* [WORK REQUEST]:
Your task is to copy the stretch of lines in the records below that begins with the line containing "## WHAT THE GAUGES SHOWED, per wafer" and ends with the line containing "lot=L525; measured=day 20", exactly as written, with nothing added.

* [DATA EXTRACT]:
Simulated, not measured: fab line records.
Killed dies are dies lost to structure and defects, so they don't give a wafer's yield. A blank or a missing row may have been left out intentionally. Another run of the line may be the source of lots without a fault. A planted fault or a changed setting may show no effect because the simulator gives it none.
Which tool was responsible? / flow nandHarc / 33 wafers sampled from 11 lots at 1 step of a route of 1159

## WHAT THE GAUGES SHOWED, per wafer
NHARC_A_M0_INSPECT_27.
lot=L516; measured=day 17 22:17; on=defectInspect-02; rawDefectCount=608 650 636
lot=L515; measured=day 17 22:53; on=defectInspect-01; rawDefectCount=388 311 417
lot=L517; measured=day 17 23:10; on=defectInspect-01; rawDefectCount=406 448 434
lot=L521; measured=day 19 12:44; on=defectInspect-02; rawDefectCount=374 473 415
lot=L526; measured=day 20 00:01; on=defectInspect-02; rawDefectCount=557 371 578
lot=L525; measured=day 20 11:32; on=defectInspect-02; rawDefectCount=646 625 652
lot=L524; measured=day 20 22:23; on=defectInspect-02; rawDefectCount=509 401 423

* [ANSWER AREA]:
## WHAT THE GAUGES SHOWED, per wafer
NHARC_A_M0_INSPECT_27.
lot=L516; measured=day 17 22:17; on=defectInspect-02; rawDefectCount=608 650 636
lot=L515; measured=day 17 22:53; on=defectInspect-01; rawDefectCount=388 311 417
lot=L517; measured=day 17 23:10; on=defectInspect-01; rawDefectCount=406 448 434
lot=L521; measured=day 19 12:44; on=defectInspect-02; rawDefectCount=374 473 415
lot=L526; measured=day 20 00:01; on=defectInspect-02; rawDefectCount=557 371 578
lot=L525; measured=day 20 11:32; on=defectInspect-02; rawDefectCount=646 625 652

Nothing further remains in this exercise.